────────────────────
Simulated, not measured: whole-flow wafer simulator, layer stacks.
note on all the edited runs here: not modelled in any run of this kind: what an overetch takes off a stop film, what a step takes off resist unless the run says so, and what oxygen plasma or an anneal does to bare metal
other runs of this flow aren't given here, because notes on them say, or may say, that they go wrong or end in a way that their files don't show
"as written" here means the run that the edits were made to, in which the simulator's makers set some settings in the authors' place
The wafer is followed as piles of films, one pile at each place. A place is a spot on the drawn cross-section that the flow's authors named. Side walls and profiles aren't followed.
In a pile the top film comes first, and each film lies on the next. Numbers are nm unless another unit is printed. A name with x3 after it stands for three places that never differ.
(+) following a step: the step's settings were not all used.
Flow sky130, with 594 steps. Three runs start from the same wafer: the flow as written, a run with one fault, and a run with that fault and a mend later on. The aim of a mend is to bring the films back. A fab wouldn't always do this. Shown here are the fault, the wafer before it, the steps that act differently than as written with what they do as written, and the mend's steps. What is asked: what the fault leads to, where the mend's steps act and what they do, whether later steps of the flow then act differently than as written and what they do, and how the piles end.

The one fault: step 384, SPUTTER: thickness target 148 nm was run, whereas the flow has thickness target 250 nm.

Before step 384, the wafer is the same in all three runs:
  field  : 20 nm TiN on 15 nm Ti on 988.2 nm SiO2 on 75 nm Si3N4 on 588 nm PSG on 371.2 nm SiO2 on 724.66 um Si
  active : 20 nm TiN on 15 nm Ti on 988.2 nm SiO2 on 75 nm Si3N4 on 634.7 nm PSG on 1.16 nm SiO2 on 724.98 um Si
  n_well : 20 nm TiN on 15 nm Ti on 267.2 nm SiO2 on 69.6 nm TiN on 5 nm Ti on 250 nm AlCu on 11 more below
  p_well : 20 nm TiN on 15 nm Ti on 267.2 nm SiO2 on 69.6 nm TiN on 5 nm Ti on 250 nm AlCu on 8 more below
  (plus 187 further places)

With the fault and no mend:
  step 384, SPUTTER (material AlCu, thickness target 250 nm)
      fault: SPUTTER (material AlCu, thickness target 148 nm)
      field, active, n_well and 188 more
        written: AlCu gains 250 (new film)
────────────────────

▶ Task item
After locating the line with "(+) following a" above, return that line and every later line through the one with "field, active, n_well and 188 more", word for word and with nothing else.

▶ Response area
(+) following a step: the step's settings were not all used.
Flow sky130, with 594 steps. Three runs start from the same wafer: the flow as written, a run with one fault, and a run with that fault and a mend later on. The aim of a mend is to bring the films back. A fab wouldn't always do this. Shown here are the fault, the wafer before it, the steps that act differently than as written with what they do as written, and the mend's steps. What is asked: what the fault leads to, where the mend's steps act and what they do, whether later steps of the flow then act differently than as written and what they do, and how the piles end.

The one fault: step 384, SPUTTER: thickness target 148 nm was run, whereas the flow has thickness target 250 nm.

Before step 384, the wafer is the same in all three runs:
  field  : 20 nm TiN on 15 nm Ti on 988.2 nm SiO2 on 75 nm Si3N4 on 588 nm PSG on 371.2 nm SiO2 on 724.66 um Si
  active : 20 nm TiN on 15 nm Ti on 988.2 nm SiO2 on 75 nm Si3N4 on 634.7 nm PSG on 1.16 nm SiO2 on 724.98 um Si
  n_well : 20 nm TiN on 15 nm Ti on 267.2 nm SiO2 on 69.6 nm TiN on 5 nm Ti on 250 nm AlCu on 11 more below
  p_well : 20 nm TiN on 15 nm Ti on 267.2 nm SiO2 on 69.6 nm TiN on 5 nm Ti on 250 nm AlCu on 8 more below
  (plus 187 further places)

With the fault and no mend:
  step 384, SPUTTER (material AlCu, thickness target 250 nm)
      fault: SPUTTER (material AlCu, thickness target 148 nm)
      field, active, n_well and 188 more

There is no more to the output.